**The data:**
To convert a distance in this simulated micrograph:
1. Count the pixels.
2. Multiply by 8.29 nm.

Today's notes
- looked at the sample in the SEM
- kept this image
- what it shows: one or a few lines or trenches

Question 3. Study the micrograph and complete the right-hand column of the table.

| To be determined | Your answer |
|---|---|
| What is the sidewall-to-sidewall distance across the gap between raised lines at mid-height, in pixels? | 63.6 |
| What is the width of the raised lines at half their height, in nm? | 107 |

**Work order:**
The lines above starting at the one that contains "Your answer |" and ending at the one that contains "pixels? | 63.6 |" must be transcribed exactly, and no other lines may appear.

**Exercise answer:**
| To be determined | Your answer |
|---|---|
| What is the sidewall-to-sidewall distance across the gap between raised lines at mid-height, in pixels? | 63.6 |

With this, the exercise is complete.